_Assignment_
Print, exactly as they appear in the listing below, the lines from the line with "Each chamber's own" to the line with "# day 1.258: chamber", with both end lines kept.

[Supplied material — start]
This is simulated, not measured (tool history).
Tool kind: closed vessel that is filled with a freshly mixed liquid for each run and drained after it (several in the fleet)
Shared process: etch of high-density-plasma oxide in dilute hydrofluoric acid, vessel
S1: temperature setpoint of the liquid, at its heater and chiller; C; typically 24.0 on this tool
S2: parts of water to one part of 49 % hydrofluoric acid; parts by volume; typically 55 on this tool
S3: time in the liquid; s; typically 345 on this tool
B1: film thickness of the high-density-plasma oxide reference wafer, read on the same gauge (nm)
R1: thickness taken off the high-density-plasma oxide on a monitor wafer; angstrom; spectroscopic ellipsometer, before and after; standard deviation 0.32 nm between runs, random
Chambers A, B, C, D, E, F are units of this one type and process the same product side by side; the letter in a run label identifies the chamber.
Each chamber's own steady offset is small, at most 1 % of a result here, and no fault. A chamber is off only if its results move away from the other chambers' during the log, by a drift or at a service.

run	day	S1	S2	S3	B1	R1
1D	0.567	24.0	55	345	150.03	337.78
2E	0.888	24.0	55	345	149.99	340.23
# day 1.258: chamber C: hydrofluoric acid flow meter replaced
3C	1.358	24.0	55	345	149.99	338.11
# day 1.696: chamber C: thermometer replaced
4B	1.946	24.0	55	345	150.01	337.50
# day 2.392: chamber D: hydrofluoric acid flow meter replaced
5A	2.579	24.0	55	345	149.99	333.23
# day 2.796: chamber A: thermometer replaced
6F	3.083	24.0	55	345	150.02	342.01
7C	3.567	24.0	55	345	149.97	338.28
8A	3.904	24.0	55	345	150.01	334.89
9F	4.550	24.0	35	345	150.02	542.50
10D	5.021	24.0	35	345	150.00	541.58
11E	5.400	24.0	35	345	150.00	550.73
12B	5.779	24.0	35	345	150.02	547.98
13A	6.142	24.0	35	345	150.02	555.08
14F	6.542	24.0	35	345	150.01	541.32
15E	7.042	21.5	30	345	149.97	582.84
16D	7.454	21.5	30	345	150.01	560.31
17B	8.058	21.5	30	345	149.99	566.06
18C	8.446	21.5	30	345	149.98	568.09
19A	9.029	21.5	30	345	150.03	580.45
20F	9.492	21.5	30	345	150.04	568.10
[Supplied material — finish]

_Expected answer_
Each chamber's own steady offset is small, at most 1 % of a result here, and no fault. A chamber is off only if its results move away from the other chambers' during the log, by a drift or at a service.

run	day	S1	S2	S3	B1	R1
1D	0.567	24.0	55	345	150.03	337.78
2E	0.888	24.0	55	345	149.99	340.23
# day 1.258: chamber C: hydrofluoric acid flow meter replaced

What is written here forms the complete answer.